* Raw data:
'''

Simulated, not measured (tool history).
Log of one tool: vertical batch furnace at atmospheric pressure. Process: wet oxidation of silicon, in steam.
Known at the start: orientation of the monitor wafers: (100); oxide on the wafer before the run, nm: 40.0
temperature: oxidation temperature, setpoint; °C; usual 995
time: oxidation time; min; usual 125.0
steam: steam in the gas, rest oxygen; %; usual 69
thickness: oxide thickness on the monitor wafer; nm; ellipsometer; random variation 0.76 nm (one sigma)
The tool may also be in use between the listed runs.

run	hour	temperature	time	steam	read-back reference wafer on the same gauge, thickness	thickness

'''

* Work order: All lines from the records above should be copied exactly.

* Answer box:
Simulated, not measured (tool history).
Log of one tool: vertical batch furnace at atmospheric pressure. Process: wet oxidation of silicon, in steam.
Known at the start: orientation of the monitor wafers: (100); oxide on the wafer before the run, nm: 40.0
temperature: oxidation temperature, setpoint; °C; usual 995
time: oxidation time; min; usual 125.0
steam: steam in the gas, rest oxygen; %; usual 69
thickness: oxide thickness on the monitor wafer; nm; ellipsometer; random variation 0.76 nm (one sigma)
The tool may also be in use between the listed runs.

run	hour	temperature	time	steam	read-back reference wafer on the same gauge, thickness	thickness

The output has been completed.